[Opening Material supplied section]

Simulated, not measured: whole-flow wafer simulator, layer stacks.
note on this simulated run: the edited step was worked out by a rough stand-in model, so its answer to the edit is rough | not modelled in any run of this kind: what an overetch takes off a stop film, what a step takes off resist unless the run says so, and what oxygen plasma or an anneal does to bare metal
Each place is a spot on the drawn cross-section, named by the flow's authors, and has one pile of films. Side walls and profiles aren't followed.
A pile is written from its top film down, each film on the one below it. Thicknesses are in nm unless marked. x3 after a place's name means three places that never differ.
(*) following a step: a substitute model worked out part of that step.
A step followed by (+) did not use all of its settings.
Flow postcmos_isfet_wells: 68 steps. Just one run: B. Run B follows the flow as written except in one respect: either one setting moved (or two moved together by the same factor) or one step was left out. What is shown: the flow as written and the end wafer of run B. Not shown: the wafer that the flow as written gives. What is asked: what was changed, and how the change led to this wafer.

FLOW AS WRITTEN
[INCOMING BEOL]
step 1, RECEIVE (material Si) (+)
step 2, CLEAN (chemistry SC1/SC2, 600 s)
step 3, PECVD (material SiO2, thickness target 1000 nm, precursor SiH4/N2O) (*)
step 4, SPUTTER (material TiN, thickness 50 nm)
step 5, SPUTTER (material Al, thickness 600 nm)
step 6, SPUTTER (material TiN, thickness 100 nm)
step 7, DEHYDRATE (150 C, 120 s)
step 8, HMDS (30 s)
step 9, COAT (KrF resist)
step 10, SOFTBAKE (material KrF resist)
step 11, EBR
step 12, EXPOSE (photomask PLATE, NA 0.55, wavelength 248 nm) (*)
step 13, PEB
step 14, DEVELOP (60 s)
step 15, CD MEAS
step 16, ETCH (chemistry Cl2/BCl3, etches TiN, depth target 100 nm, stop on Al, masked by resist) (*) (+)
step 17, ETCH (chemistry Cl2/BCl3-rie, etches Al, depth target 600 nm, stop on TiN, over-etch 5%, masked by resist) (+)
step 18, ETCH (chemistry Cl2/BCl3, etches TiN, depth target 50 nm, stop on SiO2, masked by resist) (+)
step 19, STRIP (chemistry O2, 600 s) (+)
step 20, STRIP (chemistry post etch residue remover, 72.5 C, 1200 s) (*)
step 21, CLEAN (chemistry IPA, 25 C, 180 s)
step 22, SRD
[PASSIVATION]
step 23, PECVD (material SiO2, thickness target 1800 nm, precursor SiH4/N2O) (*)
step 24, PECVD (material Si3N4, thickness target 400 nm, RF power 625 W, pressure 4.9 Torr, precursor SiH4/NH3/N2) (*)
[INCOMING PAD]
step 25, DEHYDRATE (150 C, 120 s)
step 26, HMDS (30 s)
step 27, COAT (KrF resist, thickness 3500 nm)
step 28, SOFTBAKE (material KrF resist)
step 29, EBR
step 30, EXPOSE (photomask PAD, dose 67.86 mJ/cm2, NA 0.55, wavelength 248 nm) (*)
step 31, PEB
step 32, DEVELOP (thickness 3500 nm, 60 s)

[Closing Material supplied section]

Restate word for word only the lines running from the beginning of the data to the line holding "step 9, COAT (KrF resist)", both included.

▸ Written solution:
Simulated, not measured: whole-flow wafer simulator, layer stacks.
note on this simulated run: the edited step was worked out by a rough stand-in model, so its answer to the edit is rough | not modelled in any run of this kind: what an overetch takes off a stop film, what a step takes off resist unless the run says so, and what oxygen plasma or an anneal does to bare metal
Each place is a spot on the drawn cross-section, named by the flow's authors, and has one pile of films. Side walls and profiles aren't followed.
A pile is written from its top film down, each film on the one below it. Thicknesses are in nm unless marked. x3 after a place's name means three places that never differ.
(*) following a step: a substitute model worked out part of that step.
A step followed by (+) did not use all of its settings.
Flow postcmos_isfet_wells: 68 steps. Just one run: B. Run B follows the flow as written except in one respect: either one setting moved (or two moved together by the same factor) or one step was left out. What is shown: the flow as written and the end wafer of run B. Not shown: the wafer that the flow as written gives. What is asked: what was changed, and how the change led to this wafer.

FLOW AS WRITTEN
[INCOMING BEOL]
step 1, RECEIVE (material Si) (+)
step 2, CLEAN (chemistry SC1/SC2, 600 s)
step 3, PECVD (material SiO2, thickness target 1000 nm, precursor SiH4/N2O) (*)
step 4, SPUTTER (material TiN, thickness 50 nm)
step 5, SPUTTER (material Al, thickness 600 nm)
step 6, SPUTTER (material TiN, thickness 100 nm)
step 7, DEHYDRATE (150 C, 120 s)
step 8, HMDS (30 s)
step 9, COAT (KrF resist)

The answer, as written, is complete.